#### WORK ITEM:
The lines to repeat are those below from the one containing "With only the" down to the one containing "written: NiAl gains 20", both included; reproduce them exactly and nothing else.

___ DATA FOR ANALYSIS

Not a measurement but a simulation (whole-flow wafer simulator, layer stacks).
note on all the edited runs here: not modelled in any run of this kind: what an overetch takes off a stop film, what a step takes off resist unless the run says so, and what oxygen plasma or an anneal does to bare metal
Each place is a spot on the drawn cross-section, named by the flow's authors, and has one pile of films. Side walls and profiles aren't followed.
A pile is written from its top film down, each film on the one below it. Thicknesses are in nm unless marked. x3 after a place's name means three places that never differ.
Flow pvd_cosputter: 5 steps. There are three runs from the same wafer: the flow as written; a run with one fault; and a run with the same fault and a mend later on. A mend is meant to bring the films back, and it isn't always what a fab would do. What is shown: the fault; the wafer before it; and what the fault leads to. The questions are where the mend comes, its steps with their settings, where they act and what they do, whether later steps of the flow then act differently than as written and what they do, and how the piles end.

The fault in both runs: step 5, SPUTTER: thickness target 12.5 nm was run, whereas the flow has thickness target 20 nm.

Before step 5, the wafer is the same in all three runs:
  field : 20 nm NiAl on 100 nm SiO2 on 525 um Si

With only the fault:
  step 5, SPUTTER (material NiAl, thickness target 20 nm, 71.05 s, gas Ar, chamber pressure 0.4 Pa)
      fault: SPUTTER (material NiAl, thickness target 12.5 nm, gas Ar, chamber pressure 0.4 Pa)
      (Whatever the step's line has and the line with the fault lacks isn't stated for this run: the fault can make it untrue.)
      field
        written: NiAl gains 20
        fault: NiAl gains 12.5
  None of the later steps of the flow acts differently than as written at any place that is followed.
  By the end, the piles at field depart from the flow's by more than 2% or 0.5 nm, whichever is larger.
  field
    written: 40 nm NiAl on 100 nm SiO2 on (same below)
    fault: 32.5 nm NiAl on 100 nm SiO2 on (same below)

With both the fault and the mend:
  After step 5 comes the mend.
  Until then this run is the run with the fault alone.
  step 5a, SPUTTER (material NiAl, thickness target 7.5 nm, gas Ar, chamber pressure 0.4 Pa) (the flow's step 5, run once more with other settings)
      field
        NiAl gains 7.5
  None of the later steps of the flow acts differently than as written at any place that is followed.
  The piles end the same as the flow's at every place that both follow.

______

#### YOUR SOLUTION:
With only the fault:
  step 5, SPUTTER (material NiAl, thickness target 20 nm, 71.05 s, gas Ar, chamber pressure 0.4 Pa)
      fault: SPUTTER (material NiAl, thickness target 12.5 nm, gas Ar, chamber pressure 0.4 Pa)
      (Whatever the step's line has and the line with the fault lacks isn't stated for this run: the fault can make it untrue.)
      field
        written: NiAl gains 20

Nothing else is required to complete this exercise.